[Work item]:
With the first line below as the start and the line containing "force before any light: 3.1 N" as the end, copy every line between them exactly, ends included.

****************************************
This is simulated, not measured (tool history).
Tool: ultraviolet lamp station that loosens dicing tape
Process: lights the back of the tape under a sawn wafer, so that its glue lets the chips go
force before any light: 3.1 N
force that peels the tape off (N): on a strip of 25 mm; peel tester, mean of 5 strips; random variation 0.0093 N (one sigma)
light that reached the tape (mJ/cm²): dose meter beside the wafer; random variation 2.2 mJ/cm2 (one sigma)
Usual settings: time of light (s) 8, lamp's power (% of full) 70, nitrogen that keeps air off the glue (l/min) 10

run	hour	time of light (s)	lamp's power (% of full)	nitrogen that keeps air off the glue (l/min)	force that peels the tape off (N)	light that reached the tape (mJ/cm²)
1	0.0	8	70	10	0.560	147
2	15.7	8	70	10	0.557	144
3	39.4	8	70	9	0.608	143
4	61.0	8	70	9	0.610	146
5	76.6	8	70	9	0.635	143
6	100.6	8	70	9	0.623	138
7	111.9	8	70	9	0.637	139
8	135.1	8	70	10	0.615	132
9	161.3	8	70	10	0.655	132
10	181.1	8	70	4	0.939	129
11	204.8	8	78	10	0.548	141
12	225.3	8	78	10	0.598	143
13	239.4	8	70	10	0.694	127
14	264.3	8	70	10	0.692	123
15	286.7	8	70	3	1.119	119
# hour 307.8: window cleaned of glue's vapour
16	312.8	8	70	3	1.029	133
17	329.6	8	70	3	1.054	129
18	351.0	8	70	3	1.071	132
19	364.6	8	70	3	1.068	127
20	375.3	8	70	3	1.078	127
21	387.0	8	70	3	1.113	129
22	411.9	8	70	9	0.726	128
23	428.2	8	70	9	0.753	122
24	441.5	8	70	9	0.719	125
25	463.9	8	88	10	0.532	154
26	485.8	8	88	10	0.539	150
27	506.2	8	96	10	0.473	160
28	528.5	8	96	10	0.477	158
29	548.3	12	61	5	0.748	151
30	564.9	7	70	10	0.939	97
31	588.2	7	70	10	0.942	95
****************************************

[Exercise output]:
This is simulated, not measured (tool history).
Tool: ultraviolet lamp station that loosens dicing tape
Process: lights the back of the tape under a sawn wafer, so that its glue lets the chips go
force before any light: 3.1 N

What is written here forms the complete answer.